Segment Open

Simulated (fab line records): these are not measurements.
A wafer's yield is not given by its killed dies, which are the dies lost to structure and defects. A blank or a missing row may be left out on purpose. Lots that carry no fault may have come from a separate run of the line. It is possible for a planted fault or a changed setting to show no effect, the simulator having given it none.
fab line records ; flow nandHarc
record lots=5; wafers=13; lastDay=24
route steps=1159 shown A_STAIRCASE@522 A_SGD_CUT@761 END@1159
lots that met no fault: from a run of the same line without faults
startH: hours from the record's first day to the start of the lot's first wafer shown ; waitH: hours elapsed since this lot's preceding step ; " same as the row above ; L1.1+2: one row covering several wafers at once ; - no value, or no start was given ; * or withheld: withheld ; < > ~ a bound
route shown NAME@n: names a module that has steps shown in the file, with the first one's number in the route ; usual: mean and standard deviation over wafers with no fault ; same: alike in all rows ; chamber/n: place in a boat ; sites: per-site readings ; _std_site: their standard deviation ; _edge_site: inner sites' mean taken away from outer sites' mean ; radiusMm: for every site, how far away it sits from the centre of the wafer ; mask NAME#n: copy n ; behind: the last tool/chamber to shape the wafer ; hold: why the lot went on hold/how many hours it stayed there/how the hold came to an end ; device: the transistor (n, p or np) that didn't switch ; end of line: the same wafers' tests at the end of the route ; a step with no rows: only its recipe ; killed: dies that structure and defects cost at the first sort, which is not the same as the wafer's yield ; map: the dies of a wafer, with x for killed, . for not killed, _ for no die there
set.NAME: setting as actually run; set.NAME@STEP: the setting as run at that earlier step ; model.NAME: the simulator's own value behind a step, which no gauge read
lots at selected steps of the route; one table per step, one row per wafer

Segment Closed

Task item: Exactly as they stand above, write out all the entries again.

Expected answer:
Simulated (fab line records): these are not measurements.
A wafer's yield is not given by its killed dies, which are the dies lost to structure and defects. A blank or a missing row may be left out on purpose. Lots that carry no fault may have come from a separate run of the line. It is possible for a planted fault or a changed setting to show no effect, the simulator having given it none.
fab line records ; flow nandHarc
record lots=5; wafers=13; lastDay=24
route steps=1159 shown A_STAIRCASE@522 A_SGD_CUT@761 END@1159
lots that met no fault: from a run of the same line without faults
startH: hours from the record's first day to the start of the lot's first wafer shown ; waitH: hours elapsed since this lot's preceding step ; " same as the row above ; L1.1+2: one row covering several wafers at once ; - no value, or no start was given ; * or withheld: withheld ; < > ~ a bound
route shown NAME@n: names a module that has steps shown in the file, with the first one's number in the route ; usual: mean and standard deviation over wafers with no fault ; same: alike in all rows ; chamber/n: place in a boat ; sites: per-site readings ; _std_site: their standard deviation ; _edge_site: inner sites' mean taken away from outer sites' mean ; radiusMm: for every site, how far away it sits from the centre of the wafer ; mask NAME#n: copy n ; behind: the last tool/chamber to shape the wafer ; hold: why the lot went on hold/how many hours it stayed there/how the hold came to an end ; device: the transistor (n, p or np) that didn't switch ; end of line: the same wafers' tests at the end of the route ; a step with no rows: only its recipe ; killed: dies that structure and defects cost at the first sort, which is not the same as the wafer's yield ; map: the dies of a wafer, with x for killed, . for not killed, _ for no die there
set.NAME: setting as actually run; set.NAME@STEP: the setting as run at that earlier step ; model.NAME: the simulator's own value behind a step, which no gauge read
lots at selected steps of the route; one table per step, one row per wafer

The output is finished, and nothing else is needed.